▸ DATA SUPPLIED
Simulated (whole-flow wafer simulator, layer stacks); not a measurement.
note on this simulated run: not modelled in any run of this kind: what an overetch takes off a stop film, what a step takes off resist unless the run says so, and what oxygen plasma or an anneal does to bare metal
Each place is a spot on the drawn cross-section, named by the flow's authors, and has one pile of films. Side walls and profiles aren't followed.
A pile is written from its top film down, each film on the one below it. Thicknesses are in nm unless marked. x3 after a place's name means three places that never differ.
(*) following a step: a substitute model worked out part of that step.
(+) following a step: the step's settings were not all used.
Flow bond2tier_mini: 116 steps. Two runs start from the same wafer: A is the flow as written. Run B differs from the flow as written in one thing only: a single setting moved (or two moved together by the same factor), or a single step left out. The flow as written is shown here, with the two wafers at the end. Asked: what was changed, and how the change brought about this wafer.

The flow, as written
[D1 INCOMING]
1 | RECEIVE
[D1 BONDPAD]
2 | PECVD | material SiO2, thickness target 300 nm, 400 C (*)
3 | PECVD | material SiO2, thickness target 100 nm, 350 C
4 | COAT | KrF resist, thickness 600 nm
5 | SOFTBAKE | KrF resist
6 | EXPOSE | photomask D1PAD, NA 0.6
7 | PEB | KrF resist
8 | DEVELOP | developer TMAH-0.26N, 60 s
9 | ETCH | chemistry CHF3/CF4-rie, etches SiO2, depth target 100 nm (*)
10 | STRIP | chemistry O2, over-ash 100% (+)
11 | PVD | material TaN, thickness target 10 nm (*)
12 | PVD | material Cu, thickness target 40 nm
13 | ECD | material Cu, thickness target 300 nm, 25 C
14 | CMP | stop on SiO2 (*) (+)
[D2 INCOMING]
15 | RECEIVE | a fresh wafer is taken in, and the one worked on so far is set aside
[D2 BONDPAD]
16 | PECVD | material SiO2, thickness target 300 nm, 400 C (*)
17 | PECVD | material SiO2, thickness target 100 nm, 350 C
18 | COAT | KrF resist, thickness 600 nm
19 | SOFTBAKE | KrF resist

▸ WORK ITEM
Your task is to restate, word for word, the lines from the beginning of the records to the line with "18 | COAT | KrF resist, thickness 600 nm", inclusive.

▸ EXERCISE ANSWER
Simulated (whole-flow wafer simulator, layer stacks); not a measurement.
note on this simulated run: not modelled in any run of this kind: what an overetch takes off a stop film, what a step takes off resist unless the run says so, and what oxygen plasma or an anneal does to bare metal
Each place is a spot on the drawn cross-section, named by the flow's authors, and has one pile of films. Side walls and profiles aren't followed.
A pile is written from its top film down, each film on the one below it. Thicknesses are in nm unless marked. x3 after a place's name means three places that never differ.
(*) following a step: a substitute model worked out part of that step.
(+) following a step: the step's settings were not all used.
Flow bond2tier_mini: 116 steps. Two runs start from the same wafer: A is the flow as written. Run B differs from the flow as written in one thing only: a single setting moved (or two moved together by the same factor), or a single step left out. The flow as written is shown here, with the two wafers at the end. Asked: what was changed, and how the change brought about this wafer.

The flow, as written
[D1 INCOMING]
1 | RECEIVE
[D1 BONDPAD]
2 | PECVD | material SiO2, thickness target 300 nm, 400 C (*)
3 | PECVD | material SiO2, thickness target 100 nm, 350 C
4 | COAT | KrF resist, thickness 600 nm
5 | SOFTBAKE | KrF resist
6 | EXPOSE | photomask D1PAD, NA 0.6
7 | PEB | KrF resist
8 | DEVELOP | developer TMAH-0.26N, 60 s
9 | ETCH | chemistry CHF3/CF4-rie, etches SiO2, depth target 100 nm (*)
10 | STRIP | chemistry O2, over-ash 100% (+)
11 | PVD | material TaN, thickness target 10 nm (*)
12 | PVD | material Cu, thickness target 40 nm
13 | ECD | material Cu, thickness target 300 nm, 25 C
14 | CMP | stop on SiO2 (*) (+)
[D2 INCOMING]
15 | RECEIVE | a fresh wafer is taken in, and the one worked on so far is set aside
[D2 BONDPAD]
16 | PECVD | material SiO2, thickness target 300 nm, 400 C (*)
17 | PECVD | material SiO2, thickness target 100 nm, 350 C
18 | COAT | KrF resist, thickness 600 nm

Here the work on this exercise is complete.